### Required action:
Please retype the listing below exactly, from its opening line through the line where "Known at the" appears.

Segment Open
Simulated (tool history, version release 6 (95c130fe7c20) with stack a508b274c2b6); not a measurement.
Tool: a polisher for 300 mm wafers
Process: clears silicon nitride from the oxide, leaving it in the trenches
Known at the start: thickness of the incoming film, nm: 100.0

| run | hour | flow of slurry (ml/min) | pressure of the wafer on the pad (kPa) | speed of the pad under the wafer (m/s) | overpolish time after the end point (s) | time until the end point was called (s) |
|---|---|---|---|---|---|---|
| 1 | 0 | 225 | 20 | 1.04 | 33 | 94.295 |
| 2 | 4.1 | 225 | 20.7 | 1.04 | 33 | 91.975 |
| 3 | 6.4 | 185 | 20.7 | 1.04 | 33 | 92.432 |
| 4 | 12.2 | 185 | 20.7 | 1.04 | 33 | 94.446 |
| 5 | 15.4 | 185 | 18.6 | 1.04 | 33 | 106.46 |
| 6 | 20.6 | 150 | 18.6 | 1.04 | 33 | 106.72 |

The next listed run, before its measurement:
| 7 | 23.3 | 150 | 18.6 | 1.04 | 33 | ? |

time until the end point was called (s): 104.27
Segment Closed

### Answer space:
Simulated (tool history, version release 6 (95c130fe7c20) with stack a508b274c2b6); not a measurement.
Tool: a polisher for 300 mm wafers
Process: clears silicon nitride from the oxide, leaving it in the trenches
Known at the start: thickness of the incoming film, nm: 100.0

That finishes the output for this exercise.